TASK ITEM :: The answer is a stretch of the material below, returned exactly: the line containing "8,1.6,225,0.96,1.1,1,1.4,43,?,?,?", the line containing "R2: 250.87 Å", and all lines between.

-*-
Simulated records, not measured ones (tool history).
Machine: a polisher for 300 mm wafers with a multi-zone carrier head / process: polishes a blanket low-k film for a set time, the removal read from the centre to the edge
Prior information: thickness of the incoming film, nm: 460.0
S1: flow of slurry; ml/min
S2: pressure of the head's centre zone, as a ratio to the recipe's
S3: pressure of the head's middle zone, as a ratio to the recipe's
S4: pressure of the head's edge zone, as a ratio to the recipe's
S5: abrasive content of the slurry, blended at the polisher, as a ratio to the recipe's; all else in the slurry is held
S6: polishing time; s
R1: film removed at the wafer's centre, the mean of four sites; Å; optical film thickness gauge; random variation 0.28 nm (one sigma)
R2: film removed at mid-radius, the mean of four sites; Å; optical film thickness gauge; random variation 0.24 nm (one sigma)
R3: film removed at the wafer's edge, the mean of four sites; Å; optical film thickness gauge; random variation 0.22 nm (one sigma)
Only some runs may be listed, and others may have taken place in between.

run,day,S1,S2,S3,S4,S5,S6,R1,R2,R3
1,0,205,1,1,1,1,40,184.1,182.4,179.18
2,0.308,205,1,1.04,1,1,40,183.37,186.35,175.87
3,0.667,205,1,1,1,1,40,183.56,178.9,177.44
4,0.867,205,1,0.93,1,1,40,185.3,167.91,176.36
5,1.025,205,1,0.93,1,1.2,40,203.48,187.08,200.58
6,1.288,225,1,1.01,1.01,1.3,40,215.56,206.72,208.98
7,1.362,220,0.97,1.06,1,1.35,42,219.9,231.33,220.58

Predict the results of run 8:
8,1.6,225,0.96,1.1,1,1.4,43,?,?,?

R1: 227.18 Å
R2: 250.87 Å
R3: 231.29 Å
-*-

ANSWER SECTION ::
8,1.6,225,0.96,1.1,1,1.4,43,?,?,?

R1: 227.18 Å
R2: 250.87 Å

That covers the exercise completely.